### Provided data
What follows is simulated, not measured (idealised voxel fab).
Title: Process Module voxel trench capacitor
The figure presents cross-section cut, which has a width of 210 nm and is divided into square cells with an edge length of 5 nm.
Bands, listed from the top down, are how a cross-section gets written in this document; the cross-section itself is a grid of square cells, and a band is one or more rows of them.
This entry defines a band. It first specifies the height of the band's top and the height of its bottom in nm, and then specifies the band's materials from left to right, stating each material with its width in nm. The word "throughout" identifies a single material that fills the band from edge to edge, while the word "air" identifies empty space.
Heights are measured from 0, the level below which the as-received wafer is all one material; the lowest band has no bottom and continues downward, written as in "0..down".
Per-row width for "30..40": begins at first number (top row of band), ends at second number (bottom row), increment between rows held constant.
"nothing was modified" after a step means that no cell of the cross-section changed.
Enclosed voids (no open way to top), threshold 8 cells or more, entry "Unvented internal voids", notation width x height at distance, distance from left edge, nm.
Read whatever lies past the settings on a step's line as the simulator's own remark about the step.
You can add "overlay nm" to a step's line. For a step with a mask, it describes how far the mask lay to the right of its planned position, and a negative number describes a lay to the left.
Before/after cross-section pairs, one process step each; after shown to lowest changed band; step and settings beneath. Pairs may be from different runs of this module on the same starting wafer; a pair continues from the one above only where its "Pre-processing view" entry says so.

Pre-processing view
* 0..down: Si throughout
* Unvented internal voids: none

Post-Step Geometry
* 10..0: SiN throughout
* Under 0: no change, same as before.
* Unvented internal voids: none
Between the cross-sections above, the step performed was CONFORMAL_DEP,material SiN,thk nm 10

### Exercise
Nothing should be left out: repeat all of the data exactly.

### Answer space
What follows is simulated, not measured (idealised voxel fab).
Title: Process Module voxel trench capacitor
The figure presents cross-section cut, which has a width of 210 nm and is divided into square cells with an edge length of 5 nm.
Bands, listed from the top down, are how a cross-section gets written in this document; the cross-section itself is a grid of square cells, and a band is one or more rows of them.
This entry defines a band. It first specifies the height of the band's top and the height of its bottom in nm, and then specifies the band's materials from left to right, stating each material with its width in nm. The word "throughout" identifies a single material that fills the band from edge to edge, while the word "air" identifies empty space.
Heights are measured from 0, the level below which the as-received wafer is all one material; the lowest band has no bottom and continues downward, written as in "0..down".
Per-row width for "30..40": begins at first number (top row of band), ends at second number (bottom row), increment between rows held constant.
"nothing was modified" after a step means that no cell of the cross-section changed.
Enclosed voids (no open way to top), threshold 8 cells or more, entry "Unvented internal voids", notation width x height at distance, distance from left edge, nm.
Read whatever lies past the settings on a step's line as the simulator's own remark about the step.
You can add "overlay nm" to a step's line. For a step with a mask, it describes how far the mask lay to the right of its planned position, and a negative number describes a lay to the left.
Before/after cross-section pairs, one process step each; after shown to lowest changed band; step and settings beneath. Pairs may be from different runs of this module on the same starting wafer; a pair continues from the one above only where its "Pre-processing view" entry says so.

Pre-processing view
* 0..down: Si throughout
* Unvented internal voids: none

Post-Step Geometry
* 10..0: SiN throughout
* Under 0: no change, same as before.
* Unvented internal voids: none
Between the cross-sections above, the step performed was CONFORMAL_DEP,material SiN,thk nm 10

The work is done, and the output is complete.